#### [Required action]
The lines from the start of the records through the one containing "Notation: cross-section as" are to be restated word for word; please include both ends.

#### [Recorded information]
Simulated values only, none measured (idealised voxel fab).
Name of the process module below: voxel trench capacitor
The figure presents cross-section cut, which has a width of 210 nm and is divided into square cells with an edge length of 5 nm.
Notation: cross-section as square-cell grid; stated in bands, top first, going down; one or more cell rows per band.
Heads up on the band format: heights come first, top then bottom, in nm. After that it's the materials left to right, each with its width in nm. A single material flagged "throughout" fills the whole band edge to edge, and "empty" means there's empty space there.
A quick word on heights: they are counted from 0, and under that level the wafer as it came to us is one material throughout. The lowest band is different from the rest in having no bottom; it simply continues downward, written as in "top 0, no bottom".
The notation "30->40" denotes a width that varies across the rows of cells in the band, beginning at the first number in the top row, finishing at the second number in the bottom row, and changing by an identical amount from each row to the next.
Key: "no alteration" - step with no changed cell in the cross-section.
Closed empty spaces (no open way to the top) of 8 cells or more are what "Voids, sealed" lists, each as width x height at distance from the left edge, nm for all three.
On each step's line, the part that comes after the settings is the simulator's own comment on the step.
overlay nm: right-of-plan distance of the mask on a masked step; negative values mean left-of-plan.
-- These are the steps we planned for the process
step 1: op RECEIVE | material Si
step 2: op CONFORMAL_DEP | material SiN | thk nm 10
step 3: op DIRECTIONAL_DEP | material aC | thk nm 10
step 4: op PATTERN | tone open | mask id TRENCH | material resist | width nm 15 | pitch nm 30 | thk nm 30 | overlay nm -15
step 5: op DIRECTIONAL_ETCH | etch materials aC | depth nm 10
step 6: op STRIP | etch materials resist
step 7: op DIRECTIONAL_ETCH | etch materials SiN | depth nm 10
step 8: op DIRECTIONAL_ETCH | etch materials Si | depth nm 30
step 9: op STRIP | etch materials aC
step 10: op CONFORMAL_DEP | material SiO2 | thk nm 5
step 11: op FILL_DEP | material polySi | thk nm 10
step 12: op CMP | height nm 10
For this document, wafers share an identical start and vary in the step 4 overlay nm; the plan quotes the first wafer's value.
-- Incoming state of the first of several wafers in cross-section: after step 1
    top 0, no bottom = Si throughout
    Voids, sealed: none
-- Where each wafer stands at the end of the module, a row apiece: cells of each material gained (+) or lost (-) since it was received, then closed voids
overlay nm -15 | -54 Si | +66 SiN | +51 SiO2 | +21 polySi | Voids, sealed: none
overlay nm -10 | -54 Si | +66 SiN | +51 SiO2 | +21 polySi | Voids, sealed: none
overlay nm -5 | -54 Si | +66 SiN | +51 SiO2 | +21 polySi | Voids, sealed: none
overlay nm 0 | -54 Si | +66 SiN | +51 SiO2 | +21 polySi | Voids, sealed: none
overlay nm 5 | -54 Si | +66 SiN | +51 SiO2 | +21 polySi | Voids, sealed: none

#### [Reply]
Simulated values only, none measured (idealised voxel fab).
Name of the process module below: voxel trench capacitor
The figure presents cross-section cut, which has a width of 210 nm and is divided into square cells with an edge length of 5 nm.
Notation: cross-section as square-cell grid; stated in bands, top first, going down; one or more cell rows per band.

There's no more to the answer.